+++++

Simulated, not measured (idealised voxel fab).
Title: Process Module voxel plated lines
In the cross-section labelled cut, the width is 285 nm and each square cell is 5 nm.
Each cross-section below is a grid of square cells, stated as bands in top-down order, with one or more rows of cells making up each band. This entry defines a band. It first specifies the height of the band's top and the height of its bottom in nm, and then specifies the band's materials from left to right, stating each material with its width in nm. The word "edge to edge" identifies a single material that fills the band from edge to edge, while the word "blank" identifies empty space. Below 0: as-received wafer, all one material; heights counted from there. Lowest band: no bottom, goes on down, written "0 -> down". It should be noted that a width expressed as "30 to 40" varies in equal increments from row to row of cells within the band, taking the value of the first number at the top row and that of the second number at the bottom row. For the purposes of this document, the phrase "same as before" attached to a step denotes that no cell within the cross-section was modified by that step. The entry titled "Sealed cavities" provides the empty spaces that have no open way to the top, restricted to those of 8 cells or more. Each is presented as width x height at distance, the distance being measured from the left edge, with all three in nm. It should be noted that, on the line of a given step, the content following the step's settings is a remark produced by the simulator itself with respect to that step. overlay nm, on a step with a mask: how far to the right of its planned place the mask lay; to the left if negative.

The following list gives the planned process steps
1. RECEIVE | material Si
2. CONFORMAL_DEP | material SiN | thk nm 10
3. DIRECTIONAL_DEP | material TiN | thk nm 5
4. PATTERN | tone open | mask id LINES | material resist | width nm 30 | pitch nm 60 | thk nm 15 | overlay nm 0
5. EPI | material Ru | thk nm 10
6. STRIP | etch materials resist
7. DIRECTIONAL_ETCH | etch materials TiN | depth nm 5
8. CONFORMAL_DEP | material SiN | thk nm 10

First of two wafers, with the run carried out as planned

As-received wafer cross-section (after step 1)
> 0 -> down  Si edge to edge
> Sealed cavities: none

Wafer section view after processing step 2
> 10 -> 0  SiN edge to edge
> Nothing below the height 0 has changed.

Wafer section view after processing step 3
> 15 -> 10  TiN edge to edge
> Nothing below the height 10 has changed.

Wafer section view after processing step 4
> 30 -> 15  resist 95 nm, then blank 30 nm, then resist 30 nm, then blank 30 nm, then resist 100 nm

+++++

• **WORK ORDER**
Reproduce word for word only the first line of the listing above and each line after it through the line with "In the cross-section labelled".

• **ANSWER AREA**
Simulated, not measured (idealised voxel fab).
Title: Process Module voxel plated lines
In the cross-section labelled cut, the width is 285 nm and each square cell is 5 nm.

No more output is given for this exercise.